- Assigned task
The full set of entries below needs to be written out exactly.

- Supplied information
%%

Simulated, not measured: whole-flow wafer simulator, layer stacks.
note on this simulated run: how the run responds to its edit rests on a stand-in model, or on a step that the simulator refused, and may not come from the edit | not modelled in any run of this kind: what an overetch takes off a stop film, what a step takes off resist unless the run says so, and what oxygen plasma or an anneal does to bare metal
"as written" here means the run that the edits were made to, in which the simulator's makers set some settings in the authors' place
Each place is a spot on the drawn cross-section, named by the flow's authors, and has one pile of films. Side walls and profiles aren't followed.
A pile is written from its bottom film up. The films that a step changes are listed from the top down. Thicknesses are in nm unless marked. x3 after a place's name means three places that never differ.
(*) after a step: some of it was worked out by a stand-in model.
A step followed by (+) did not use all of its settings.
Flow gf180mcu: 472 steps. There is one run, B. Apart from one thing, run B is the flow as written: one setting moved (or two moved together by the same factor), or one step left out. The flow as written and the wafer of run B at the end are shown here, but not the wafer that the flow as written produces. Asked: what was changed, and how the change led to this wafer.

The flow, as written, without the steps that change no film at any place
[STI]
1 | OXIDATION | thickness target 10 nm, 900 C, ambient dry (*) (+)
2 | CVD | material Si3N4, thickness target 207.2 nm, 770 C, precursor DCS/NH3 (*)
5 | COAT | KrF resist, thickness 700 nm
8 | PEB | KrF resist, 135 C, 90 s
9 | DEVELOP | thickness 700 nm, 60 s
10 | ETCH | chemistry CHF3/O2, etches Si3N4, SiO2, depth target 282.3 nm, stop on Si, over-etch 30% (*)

%%

- Answer box
Simulated, not measured: whole-flow wafer simulator, layer stacks.
note on this simulated run: how the run responds to its edit rests on a stand-in model, or on a step that the simulator refused, and may not come from the edit | not modelled in any run of this kind: what an overetch takes off a stop film, what a step takes off resist unless the run says so, and what oxygen plasma or an anneal does to bare metal
"as written" here means the run that the edits were made to, in which the simulator's makers set some settings in the authors' place
Each place is a spot on the drawn cross-section, named by the flow's authors, and has one pile of films. Side walls and profiles aren't followed.
A pile is written from its bottom film up. The films that a step changes are listed from the top down. Thicknesses are in nm unless marked. x3 after a place's name means three places that never differ.
(*) after a step: some of it was worked out by a stand-in model.
A step followed by (+) did not use all of its settings.
Flow gf180mcu: 472 steps. There is one run, B. Apart from one thing, run B is the flow as written: one setting moved (or two moved together by the same factor), or one step left out. The flow as written and the wafer of run B at the end are shown here, but not the wafer that the flow as written produces. Asked: what was changed, and how the change led to this wafer.

The flow, as written, without the steps that change no film at any place
[STI]
1 | OXIDATION | thickness target 10 nm, 900 C, ambient dry (*) (+)
2 | CVD | material Si3N4, thickness target 207.2 nm, 770 C, precursor DCS/NH3 (*)
5 | COAT | KrF resist, thickness 700 nm
8 | PEB | KrF resist, 135 C, 90 s
9 | DEVELOP | thickness 700 nm, 60 s
10 | ETCH | chemistry CHF3/O2, etches Si3N4, SiO2, depth target 282.3 nm, stop on Si, over-etch 30% (*)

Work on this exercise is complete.